Work task ▸
All that should be output is the block of lines below from the line with "4. Write down the value with its unit." to the line with "<format>32 rows of", both included, exactly as written.

Provided material ▸
● ● ● ● ●
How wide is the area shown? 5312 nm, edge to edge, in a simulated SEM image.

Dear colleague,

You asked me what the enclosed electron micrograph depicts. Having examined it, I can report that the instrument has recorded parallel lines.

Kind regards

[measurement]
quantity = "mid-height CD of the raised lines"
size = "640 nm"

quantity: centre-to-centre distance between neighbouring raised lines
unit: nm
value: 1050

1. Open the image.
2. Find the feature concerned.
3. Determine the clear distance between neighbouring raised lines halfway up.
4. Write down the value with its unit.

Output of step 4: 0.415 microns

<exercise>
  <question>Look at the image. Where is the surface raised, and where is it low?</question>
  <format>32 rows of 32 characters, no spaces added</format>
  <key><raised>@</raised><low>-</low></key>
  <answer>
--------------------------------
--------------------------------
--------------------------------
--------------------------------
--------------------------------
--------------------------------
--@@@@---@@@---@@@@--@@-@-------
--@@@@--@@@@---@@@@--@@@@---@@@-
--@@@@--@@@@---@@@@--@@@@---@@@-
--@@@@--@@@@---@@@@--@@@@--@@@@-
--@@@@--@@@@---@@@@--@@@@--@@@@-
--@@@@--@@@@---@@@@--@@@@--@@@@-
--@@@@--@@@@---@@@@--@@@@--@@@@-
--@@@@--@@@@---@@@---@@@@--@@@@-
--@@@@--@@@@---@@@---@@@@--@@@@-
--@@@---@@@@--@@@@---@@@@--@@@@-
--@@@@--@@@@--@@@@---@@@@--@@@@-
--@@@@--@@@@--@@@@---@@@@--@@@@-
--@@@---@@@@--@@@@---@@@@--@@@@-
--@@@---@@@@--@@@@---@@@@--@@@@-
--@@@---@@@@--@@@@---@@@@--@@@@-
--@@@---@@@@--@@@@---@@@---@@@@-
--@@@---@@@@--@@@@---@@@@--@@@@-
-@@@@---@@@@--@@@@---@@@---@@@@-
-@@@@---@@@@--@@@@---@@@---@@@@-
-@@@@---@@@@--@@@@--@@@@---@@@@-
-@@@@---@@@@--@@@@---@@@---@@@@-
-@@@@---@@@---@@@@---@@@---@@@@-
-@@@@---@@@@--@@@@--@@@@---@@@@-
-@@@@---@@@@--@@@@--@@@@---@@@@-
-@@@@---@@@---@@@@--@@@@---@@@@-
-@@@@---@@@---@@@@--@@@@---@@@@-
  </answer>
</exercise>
● ● ● ● ●

Exercise response ▸
4. Write down the value with its unit.

Output of step 4: 0.415 microns

<exercise>
  <question>Look at the image. Where is the surface raised, and where is it low?</question>
  <format>32 rows of 32 characters, no spaces added</format>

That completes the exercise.